### [Work request]
Write out exactly the first lines of the listing, ending on the line that contains "S5: polishing time; s".

=== Section Start ===

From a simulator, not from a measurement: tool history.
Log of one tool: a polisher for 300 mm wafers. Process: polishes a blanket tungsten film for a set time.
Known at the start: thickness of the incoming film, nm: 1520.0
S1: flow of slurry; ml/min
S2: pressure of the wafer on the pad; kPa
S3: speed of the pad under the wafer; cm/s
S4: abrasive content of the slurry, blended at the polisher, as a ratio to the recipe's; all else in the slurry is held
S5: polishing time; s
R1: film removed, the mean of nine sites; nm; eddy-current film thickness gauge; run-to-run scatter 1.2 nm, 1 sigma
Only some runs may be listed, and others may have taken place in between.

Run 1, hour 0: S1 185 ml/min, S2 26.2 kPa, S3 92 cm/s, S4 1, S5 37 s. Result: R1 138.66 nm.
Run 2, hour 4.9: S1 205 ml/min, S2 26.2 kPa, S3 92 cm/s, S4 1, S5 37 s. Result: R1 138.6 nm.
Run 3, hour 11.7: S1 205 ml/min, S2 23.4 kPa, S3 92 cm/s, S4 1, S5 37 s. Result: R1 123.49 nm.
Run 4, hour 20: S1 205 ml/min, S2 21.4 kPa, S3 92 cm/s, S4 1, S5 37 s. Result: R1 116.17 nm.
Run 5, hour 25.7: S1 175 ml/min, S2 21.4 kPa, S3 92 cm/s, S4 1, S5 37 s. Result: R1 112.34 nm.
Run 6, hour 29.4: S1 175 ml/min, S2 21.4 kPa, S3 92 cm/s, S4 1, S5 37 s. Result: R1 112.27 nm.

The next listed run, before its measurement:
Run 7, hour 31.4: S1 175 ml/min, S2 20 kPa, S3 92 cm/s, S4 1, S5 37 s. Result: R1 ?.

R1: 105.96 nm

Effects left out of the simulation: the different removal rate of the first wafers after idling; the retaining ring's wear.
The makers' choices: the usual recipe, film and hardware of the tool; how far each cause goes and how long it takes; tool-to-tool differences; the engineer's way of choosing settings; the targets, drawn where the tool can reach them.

=== Section End ===

### [Exercise answer]
From a simulator, not from a measurement: tool history.
Log of one tool: a polisher for 300 mm wafers. Process: polishes a blanket tungsten film for a set time.
Known at the start: thickness of the incoming film, nm: 1520.0
S1: flow of slurry; ml/min
S2: pressure of the wafer on the pad; kPa
S3: speed of the pad under the wafer; cm/s
S4: abrasive content of the slurry, blended at the polisher, as a ratio to the recipe's; all else in the slurry is held
S5: polishing time; s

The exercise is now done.